+++
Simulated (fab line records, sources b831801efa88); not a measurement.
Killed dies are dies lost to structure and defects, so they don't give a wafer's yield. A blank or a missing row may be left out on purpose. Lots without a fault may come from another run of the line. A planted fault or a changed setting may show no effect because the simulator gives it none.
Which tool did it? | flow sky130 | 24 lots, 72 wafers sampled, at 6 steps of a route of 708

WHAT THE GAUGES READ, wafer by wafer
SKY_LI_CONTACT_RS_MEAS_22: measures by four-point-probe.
+++

## Task item
Retype the whole listing exactly.

## Response
Simulated (fab line records, sources b831801efa88); not a measurement.
Killed dies are dies lost to structure and defects, so they don't give a wafer's yield. A blank or a missing row may be left out on purpose. Lots without a fault may come from another run of the line. A planted fault or a changed setting may show no effect because the simulator gives it none.
Which tool did it? | flow sky130 | 24 lots, 72 wafers sampled, at 6 steps of a route of 708

WHAT THE GAUGES READ, wafer by wafer
SKY_LI_CONTACT_RS_MEAS_22: measures by four-point-probe.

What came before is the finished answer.